> [INFORMATION GIVEN]
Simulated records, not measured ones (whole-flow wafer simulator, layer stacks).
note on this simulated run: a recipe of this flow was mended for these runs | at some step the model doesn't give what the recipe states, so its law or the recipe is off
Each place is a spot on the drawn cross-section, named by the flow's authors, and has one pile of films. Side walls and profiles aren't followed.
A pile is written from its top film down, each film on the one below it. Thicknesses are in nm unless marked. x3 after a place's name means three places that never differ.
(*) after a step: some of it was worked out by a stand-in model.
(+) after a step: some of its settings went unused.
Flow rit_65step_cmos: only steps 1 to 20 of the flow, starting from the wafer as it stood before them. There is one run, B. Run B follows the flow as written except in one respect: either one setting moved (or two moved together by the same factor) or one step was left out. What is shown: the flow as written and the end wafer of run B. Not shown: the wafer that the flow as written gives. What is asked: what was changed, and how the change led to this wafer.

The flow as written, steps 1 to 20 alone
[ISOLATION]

> [REQUIREMENT]
An exact copy of every line above, start to finish, is required.

> [REPLY]
Simulated records, not measured ones (whole-flow wafer simulator, layer stacks).
note on this simulated run: a recipe of this flow was mended for these runs | at some step the model doesn't give what the recipe states, so its law or the recipe is off
Each place is a spot on the drawn cross-section, named by the flow's authors, and has one pile of films. Side walls and profiles aren't followed.
A pile is written from its top film down, each film on the one below it. Thicknesses are in nm unless marked. x3 after a place's name means three places that never differ.
(*) after a step: some of it was worked out by a stand-in model.
(+) after a step: some of its settings went unused.
Flow rit_65step_cmos: only steps 1 to 20 of the flow, starting from the wafer as it stood before them. There is one run, B. Run B follows the flow as written except in one respect: either one setting moved (or two moved together by the same factor) or one step was left out. What is shown: the flow as written and the end wafer of run B. Not shown: the wafer that the flow as written gives. What is asked: what was changed, and how the change led to this wafer.

The flow as written, steps 1 to 20 alone
[ISOLATION]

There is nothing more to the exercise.